Supplied records Block Start

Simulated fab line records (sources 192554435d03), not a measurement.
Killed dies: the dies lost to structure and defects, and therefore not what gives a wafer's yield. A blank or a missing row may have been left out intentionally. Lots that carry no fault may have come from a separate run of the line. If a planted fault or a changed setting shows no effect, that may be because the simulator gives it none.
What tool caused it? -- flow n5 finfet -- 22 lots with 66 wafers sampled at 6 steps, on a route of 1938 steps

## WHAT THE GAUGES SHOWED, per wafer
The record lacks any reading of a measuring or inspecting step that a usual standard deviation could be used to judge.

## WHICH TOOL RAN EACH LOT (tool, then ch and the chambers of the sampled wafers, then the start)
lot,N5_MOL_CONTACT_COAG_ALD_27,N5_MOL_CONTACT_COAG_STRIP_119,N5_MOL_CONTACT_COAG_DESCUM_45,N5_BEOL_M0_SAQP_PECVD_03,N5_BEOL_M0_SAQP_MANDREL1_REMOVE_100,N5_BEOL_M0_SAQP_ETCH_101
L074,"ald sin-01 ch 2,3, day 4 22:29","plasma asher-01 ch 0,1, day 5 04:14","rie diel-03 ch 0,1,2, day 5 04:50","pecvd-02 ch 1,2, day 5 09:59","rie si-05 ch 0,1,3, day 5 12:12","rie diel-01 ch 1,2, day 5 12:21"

Supplied records Block End

Assigned task: Without altering a single character, write out every record above.

Your solution:
Simulated fab line records (sources 192554435d03), not a measurement.
Killed dies: the dies lost to structure and defects, and therefore not what gives a wafer's yield. A blank or a missing row may have been left out intentionally. Lots that carry no fault may have come from a separate run of the line. If a planted fault or a changed setting shows no effect, that may be because the simulator gives it none.
What tool caused it? -- flow n5 finfet -- 22 lots with 66 wafers sampled at 6 steps, on a route of 1938 steps

## WHAT THE GAUGES SHOWED, per wafer
The record lacks any reading of a measuring or inspecting step that a usual standard deviation could be used to judge.

## WHICH TOOL RAN EACH LOT (tool, then ch and the chambers of the sampled wafers, then the start)
lot,N5_MOL_CONTACT_COAG_ALD_27,N5_MOL_CONTACT_COAG_STRIP_119,N5_MOL_CONTACT_COAG_DESCUM_45,N5_BEOL_M0_SAQP_PECVD_03,N5_BEOL_M0_SAQP_MANDREL1_REMOVE_100,N5_BEOL_M0_SAQP_ETCH_101
L074,"ald sin-01 ch 2,3, day 4 22:29","plasma asher-01 ch 0,1, day 5 04:14","rie diel-03 ch 0,1,2, day 5 04:50","pecvd-02 ch 1,2, day 5 09:59","rie si-05 ch 0,1,3, day 5 12:12","rie diel-01 ch 1,2, day 5 12:21"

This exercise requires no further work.